::: Record excerpts :::

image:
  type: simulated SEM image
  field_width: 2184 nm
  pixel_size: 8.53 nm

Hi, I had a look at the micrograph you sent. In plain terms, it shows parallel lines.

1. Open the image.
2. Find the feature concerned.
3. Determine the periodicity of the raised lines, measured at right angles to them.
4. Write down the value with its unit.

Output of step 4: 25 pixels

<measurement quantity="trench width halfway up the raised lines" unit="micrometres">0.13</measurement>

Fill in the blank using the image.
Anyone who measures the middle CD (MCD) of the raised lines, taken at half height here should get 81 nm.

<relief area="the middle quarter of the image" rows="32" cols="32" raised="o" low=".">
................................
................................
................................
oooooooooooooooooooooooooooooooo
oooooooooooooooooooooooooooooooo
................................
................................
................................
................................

:::

-- Assigned task --
Produce the records once again, exactly as they stand above.

-- Answer area --
image:
  type: simulated SEM image
  field_width: 2184 nm
  pixel_size: 8.53 nm

Hi, I had a look at the micrograph you sent. In plain terms, it shows parallel lines.

1. Open the image.
2. Find the feature concerned.
3. Determine the periodicity of the raised lines, measured at right angles to them.
4. Write down the value with its unit.

Output of step 4: 25 pixels

<measurement quantity="trench width halfway up the raised lines" unit="micrometres">0.13</measurement>

Fill in the blank using the image.
Anyone who measures the middle CD (MCD) of the raised lines, taken at half height here should get 81 nm.

<relief area="the middle quarter of the image" rows="32" cols="32" raised="o" low=".">
................................
................................
................................
oooooooooooooooooooooooooooooooo
oooooooooooooooooooooooooooooooo
................................
................................
................................
................................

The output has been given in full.